▸ **Information**:
───
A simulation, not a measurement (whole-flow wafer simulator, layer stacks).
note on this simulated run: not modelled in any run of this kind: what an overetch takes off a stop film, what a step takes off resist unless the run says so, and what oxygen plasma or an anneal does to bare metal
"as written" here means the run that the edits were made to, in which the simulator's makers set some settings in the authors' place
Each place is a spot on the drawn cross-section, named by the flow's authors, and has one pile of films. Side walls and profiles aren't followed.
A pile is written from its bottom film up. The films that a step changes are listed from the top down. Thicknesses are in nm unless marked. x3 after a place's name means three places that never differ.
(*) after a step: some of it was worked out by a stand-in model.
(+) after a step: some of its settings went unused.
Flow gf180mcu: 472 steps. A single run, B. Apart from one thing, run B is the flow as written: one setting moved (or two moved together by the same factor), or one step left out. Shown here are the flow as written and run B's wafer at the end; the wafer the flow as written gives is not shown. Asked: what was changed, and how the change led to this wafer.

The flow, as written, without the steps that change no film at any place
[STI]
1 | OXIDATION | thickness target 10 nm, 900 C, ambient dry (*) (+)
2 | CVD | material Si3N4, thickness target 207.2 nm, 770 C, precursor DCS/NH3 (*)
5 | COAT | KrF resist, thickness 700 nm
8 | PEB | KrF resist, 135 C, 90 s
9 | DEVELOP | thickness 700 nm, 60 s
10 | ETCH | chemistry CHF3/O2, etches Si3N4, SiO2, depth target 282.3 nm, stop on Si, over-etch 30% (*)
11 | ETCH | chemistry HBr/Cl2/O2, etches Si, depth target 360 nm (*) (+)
───

▸ **Work instruction**:
Return the listing. Match it exactly.

▸ **Task answer**:
A simulation, not a measurement (whole-flow wafer simulator, layer stacks).
note on this simulated run: not modelled in any run of this kind: what an overetch takes off a stop film, what a step takes off resist unless the run says so, and what oxygen plasma or an anneal does to bare metal
"as written" here means the run that the edits were made to, in which the simulator's makers set some settings in the authors' place
Each place is a spot on the drawn cross-section, named by the flow's authors, and has one pile of films. Side walls and profiles aren't followed.
A pile is written from its bottom film up. The films that a step changes are listed from the top down. Thicknesses are in nm unless marked. x3 after a place's name means three places that never differ.
(*) after a step: some of it was worked out by a stand-in model.
(+) after a step: some of its settings went unused.
Flow gf180mcu: 472 steps. A single run, B. Apart from one thing, run B is the flow as written: one setting moved (or two moved together by the same factor), or one step left out. Shown here are the flow as written and run B's wafer at the end; the wafer the flow as written gives is not shown. Asked: what was changed, and how the change led to this wafer.

The flow, as written, without the steps that change no film at any place
[STI]
1 | OXIDATION | thickness target 10 nm, 900 C, ambient dry (*) (+)
2 | CVD | material Si3N4, thickness target 207.2 nm, 770 C, precursor DCS/NH3 (*)
5 | COAT | KrF resist, thickness 700 nm
8 | PEB | KrF resist, 135 C, 90 s
9 | DEVELOP | thickness 700 nm, 60 s
10 | ETCH | chemistry CHF3/O2, etches Si3N4, SiO2, depth target 282.3 nm, stop on Si, over-etch 30% (*)
11 | ETCH | chemistry HBr/Cl2/O2, etches Si, depth target 360 nm (*) (+)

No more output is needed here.